* _Dataset_:
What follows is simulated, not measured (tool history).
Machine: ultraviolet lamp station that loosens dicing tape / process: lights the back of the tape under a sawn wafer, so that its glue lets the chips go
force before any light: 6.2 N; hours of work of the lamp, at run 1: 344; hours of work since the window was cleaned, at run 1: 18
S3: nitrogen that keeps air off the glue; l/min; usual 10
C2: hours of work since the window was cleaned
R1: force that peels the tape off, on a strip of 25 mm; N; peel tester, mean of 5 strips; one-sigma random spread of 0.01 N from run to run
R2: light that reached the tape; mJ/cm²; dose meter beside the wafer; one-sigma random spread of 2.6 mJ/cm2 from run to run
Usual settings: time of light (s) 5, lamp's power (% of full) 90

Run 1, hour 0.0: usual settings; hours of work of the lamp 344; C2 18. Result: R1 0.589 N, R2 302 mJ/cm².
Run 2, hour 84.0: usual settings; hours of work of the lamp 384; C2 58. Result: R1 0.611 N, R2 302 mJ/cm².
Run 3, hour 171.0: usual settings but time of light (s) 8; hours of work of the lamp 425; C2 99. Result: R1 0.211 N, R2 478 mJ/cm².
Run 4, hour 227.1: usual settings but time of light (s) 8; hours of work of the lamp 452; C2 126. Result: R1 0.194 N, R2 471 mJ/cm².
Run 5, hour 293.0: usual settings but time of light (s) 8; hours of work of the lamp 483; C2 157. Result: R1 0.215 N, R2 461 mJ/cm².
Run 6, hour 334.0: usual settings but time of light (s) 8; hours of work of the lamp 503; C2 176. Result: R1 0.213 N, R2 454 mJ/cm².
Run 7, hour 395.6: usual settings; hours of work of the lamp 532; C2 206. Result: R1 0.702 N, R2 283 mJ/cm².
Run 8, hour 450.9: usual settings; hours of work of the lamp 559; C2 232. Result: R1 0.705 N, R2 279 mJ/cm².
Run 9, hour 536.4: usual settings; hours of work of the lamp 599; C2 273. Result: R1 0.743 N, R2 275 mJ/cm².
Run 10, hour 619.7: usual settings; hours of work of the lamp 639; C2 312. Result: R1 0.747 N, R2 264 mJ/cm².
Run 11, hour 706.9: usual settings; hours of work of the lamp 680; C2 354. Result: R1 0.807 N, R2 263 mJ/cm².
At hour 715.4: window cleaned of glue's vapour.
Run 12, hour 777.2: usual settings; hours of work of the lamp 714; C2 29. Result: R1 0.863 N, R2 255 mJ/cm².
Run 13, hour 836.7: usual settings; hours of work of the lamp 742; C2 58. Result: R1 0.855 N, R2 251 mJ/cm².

* _Activity_: When you reach the line that contains "Run 2, hour", stop; output it and every line before it from the start of the data, exactly as written.

* _Reply_:
What follows is simulated, not measured (tool history).
Machine: ultraviolet lamp station that loosens dicing tape / process: lights the back of the tape under a sawn wafer, so that its glue lets the chips go
force before any light: 6.2 N; hours of work of the lamp, at run 1: 344; hours of work since the window was cleaned, at run 1: 18
S3: nitrogen that keeps air off the glue; l/min; usual 10
C2: hours of work since the window was cleaned
R1: force that peels the tape off, on a strip of 25 mm; N; peel tester, mean of 5 strips; one-sigma random spread of 0.01 N from run to run
R2: light that reached the tape; mJ/cm²; dose meter beside the wafer; one-sigma random spread of 2.6 mJ/cm2 from run to run
Usual settings: time of light (s) 5, lamp's power (% of full) 90

Run 1, hour 0.0: usual settings; hours of work of the lamp 344; C2 18. Result: R1 0.589 N, R2 302 mJ/cm².
Run 2, hour 84.0: usual settings; hours of work of the lamp 384; C2 58. Result: R1 0.611 N, R2 302 mJ/cm².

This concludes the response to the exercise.